[Work order]
The lines from the start of the data through the line with "Co, HfO2, Ru, SOC, Si, SiARC, SiNx, SiO2, SiON, polyimide" are to be returned verbatim; all later lines are to be omitted.

********

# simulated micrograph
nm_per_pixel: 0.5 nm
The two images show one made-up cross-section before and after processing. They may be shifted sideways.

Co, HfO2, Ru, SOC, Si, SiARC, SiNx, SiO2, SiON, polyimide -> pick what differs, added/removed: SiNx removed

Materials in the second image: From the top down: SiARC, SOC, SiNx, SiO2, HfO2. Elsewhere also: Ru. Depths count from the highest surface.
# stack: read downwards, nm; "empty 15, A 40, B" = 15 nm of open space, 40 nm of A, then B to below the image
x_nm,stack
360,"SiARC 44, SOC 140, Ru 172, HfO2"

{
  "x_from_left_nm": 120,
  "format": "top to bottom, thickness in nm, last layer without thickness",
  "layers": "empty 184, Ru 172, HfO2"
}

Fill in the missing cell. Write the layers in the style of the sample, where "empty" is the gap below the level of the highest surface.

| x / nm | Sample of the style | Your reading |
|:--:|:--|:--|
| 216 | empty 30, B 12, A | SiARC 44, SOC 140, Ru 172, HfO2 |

********

[Task result]
# simulated micrograph
nm_per_pixel: 0.5 nm
The two images show one made-up cross-section before and after processing. They may be shifted sideways.

Co, HfO2, Ru, SOC, Si, SiARC, SiNx, SiO2, SiON, polyimide -> pick what differs, added/removed: SiNx removed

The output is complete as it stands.